%%

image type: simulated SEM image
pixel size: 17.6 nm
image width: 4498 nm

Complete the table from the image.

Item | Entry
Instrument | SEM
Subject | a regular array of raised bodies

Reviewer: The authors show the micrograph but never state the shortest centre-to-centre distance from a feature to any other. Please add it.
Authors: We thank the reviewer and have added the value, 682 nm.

%%

* BRIEF: After reading the lines above, reproduce them all exactly.

* SOLUTION:
image type: simulated SEM image
pixel size: 17.6 nm
image width: 4498 nm

Complete the table from the image.

Item | Entry
Instrument | SEM
Subject | a regular array of raised bodies

Reviewer: The authors show the micrograph but never state the shortest centre-to-centre distance from a feature to any other. Please add it.
Authors: We thank the reviewer and have added the value, 682 nm.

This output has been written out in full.